**STUDY MATERIAL**
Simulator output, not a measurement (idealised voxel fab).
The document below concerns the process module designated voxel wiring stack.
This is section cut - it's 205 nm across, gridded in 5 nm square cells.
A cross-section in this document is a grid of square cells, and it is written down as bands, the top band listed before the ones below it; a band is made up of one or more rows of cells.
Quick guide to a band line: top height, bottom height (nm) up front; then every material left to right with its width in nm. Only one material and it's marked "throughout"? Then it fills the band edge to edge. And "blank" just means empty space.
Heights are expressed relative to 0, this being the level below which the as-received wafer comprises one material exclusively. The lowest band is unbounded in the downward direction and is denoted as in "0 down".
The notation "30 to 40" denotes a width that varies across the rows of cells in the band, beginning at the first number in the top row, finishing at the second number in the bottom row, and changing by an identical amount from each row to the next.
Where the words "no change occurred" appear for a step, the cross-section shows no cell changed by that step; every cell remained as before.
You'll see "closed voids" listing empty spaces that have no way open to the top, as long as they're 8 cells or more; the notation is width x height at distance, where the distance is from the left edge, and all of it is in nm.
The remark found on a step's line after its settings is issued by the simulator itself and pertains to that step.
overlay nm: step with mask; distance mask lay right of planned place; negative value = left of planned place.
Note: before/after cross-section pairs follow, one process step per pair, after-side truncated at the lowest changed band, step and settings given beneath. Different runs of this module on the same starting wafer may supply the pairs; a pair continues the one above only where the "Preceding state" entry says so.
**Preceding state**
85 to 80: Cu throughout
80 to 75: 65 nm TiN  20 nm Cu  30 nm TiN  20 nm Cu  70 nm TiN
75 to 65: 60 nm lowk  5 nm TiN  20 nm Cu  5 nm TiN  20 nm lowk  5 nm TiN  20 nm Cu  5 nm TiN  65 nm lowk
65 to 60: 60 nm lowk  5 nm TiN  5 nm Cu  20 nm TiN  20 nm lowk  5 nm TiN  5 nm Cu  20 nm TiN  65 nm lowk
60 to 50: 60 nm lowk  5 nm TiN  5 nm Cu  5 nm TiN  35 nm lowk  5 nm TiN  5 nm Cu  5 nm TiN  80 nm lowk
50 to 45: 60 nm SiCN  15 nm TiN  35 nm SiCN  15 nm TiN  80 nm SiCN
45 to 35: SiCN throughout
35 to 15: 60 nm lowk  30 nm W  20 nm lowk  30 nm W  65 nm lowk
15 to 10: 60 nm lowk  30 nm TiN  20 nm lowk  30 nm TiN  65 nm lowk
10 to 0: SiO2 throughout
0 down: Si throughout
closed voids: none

**ASSIGNED TASK**
Write out the material above exactly, please, from its first line up to and including the line where "overlay nm: step" appears, and stop there.

**WRITTEN SOLUTION**
Simulator output, not a measurement (idealised voxel fab).
The document below concerns the process module designated voxel wiring stack.
This is section cut - it's 205 nm across, gridded in 5 nm square cells.
A cross-section in this document is a grid of square cells, and it is written down as bands, the top band listed before the ones below it; a band is made up of one or more rows of cells.
Quick guide to a band line: top height, bottom height (nm) up front; then every material left to right with its width in nm. Only one material and it's marked "throughout"? Then it fills the band edge to edge. And "blank" just means empty space.
Heights are expressed relative to 0, this being the level below which the as-received wafer comprises one material exclusively. The lowest band is unbounded in the downward direction and is denoted as in "0 down".
The notation "30 to 40" denotes a width that varies across the rows of cells in the band, beginning at the first number in the top row, finishing at the second number in the bottom row, and changing by an identical amount from each row to the next.
Where the words "no change occurred" appear for a step, the cross-section shows no cell changed by that step; every cell remained as before.
You'll see "closed voids" listing empty spaces that have no way open to the top, as long as they're 8 cells or more; the notation is width x height at distance, where the distance is from the left edge, and all of it is in nm.
The remark found on a step's line after its settings is issued by the simulator itself and pertains to that step.
overlay nm: step with mask; distance mask lay right of planned place; negative value = left of planned place.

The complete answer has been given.